** Record extracts **
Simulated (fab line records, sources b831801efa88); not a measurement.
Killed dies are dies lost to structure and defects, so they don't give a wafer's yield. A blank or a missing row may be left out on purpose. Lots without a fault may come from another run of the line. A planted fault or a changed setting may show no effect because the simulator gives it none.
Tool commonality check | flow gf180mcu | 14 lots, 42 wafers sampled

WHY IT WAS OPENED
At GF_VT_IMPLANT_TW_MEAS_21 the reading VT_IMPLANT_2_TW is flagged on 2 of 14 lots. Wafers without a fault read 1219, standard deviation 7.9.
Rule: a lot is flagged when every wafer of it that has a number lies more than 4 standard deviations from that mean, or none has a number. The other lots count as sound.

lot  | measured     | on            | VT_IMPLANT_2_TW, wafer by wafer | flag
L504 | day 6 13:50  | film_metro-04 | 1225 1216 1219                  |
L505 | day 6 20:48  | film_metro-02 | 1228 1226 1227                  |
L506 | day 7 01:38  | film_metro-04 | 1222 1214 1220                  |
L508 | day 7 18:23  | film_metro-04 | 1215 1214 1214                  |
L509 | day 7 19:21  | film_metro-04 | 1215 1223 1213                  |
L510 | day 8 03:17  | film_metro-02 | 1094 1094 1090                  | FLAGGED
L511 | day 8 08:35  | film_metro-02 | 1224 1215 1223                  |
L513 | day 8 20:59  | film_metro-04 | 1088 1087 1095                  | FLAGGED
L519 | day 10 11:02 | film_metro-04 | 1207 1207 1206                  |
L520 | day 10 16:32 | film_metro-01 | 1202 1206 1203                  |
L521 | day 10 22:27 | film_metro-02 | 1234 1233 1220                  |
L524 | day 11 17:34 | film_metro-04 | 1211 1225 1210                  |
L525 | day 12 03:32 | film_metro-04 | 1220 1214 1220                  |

** Brief **
Please restate, word for word, the lines of the entries that run from the first line through the one holding "Rule: a lot", and add nothing.

** Written solution **
Simulated (fab line records, sources b831801efa88); not a measurement.
Killed dies are dies lost to structure and defects, so they don't give a wafer's yield. A blank or a missing row may be left out on purpose. Lots without a fault may come from another run of the line. A planted fault or a changed setting may show no effect because the simulator gives it none.
Tool commonality check | flow gf180mcu | 14 lots, 42 wafers sampled

WHY IT WAS OPENED
At GF_VT_IMPLANT_TW_MEAS_21 the reading VT_IMPLANT_2_TW is flagged on 2 of 14 lots. Wafers without a fault read 1219, standard deviation 7.9.
Rule: a lot is flagged when every wafer of it that has a number lies more than 4 standard deviations from that mean, or none has a number. The other lots count as sound.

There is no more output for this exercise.